- - -

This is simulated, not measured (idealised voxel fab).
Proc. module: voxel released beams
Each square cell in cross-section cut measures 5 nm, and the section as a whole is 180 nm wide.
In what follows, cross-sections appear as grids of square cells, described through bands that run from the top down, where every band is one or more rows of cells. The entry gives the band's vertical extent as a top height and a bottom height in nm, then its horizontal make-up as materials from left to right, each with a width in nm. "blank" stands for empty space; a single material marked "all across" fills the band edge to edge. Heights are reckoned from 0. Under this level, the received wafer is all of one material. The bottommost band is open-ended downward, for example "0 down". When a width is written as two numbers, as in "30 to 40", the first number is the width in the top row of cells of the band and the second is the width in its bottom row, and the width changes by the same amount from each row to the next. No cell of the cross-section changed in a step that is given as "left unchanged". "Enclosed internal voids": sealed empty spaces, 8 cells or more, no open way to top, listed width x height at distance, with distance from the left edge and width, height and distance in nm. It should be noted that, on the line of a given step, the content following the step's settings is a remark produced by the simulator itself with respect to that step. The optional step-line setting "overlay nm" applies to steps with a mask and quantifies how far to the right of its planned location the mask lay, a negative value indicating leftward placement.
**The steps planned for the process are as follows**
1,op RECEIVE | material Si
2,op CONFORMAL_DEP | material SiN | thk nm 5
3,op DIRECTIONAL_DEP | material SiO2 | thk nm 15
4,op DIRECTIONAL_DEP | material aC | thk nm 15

- - -

**Work task:**
Retype, exactly and in full, the lines above from the one containing "are as follows**" through the one containing "3,op DIRECTIONAL_DEP |".

**Response box:**
**The steps planned for the process are as follows**
1,op RECEIVE | material Si
2,op CONFORMAL_DEP | material SiN | thk nm 5
3,op DIRECTIONAL_DEP | material SiO2 | thk nm 15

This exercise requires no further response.